INFORMATION:
--

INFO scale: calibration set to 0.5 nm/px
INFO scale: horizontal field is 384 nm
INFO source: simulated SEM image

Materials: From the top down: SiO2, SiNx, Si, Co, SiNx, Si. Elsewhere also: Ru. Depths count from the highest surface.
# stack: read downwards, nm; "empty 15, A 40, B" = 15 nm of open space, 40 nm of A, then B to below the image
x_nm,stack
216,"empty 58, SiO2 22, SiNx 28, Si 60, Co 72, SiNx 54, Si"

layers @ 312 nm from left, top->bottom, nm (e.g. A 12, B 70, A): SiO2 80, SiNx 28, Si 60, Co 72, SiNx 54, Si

--

ASSIGNMENT:
Reproduce word for word only the first line of the listing above and each line after it through the line with "Materials: From the".

YOUR RESPONSE:
INFO scale: calibration set to 0.5 nm/px
INFO scale: horizontal field is 384 nm
INFO source: simulated SEM image

Materials: From the top down: SiO2, SiNx, Si, Co, SiNx, Si. Elsewhere also: Ru. Depths count from the highest surface.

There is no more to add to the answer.